Exercise: Every line from the beginning of the records below up to the one holding "01100001111100001100000111000000" should be quoted exactly; leave out the rest.

Extracted information:
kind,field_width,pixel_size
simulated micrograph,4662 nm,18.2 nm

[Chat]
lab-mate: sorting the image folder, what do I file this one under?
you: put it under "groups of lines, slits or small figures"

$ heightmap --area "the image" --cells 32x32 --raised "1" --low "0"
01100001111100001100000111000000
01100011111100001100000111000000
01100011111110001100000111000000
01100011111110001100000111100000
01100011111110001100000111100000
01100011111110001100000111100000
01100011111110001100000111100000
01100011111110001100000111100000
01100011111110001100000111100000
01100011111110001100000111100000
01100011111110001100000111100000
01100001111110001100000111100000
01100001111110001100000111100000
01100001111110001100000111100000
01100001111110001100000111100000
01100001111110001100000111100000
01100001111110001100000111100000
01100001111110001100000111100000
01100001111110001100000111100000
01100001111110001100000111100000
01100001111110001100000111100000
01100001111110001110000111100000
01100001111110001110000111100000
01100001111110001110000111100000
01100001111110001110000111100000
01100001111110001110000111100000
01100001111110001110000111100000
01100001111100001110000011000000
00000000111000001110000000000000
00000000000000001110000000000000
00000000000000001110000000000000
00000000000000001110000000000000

Answer section:
kind,field_width,pixel_size
simulated micrograph,4662 nm,18.2 nm

[Chat]
lab-mate: sorting the image folder, what do I file this one under?
you: put it under "groups of lines, slits or small figures"

$ heightmap --area "the image" --cells 32x32 --raised "1" --low "0"
01100001111100001100000111000000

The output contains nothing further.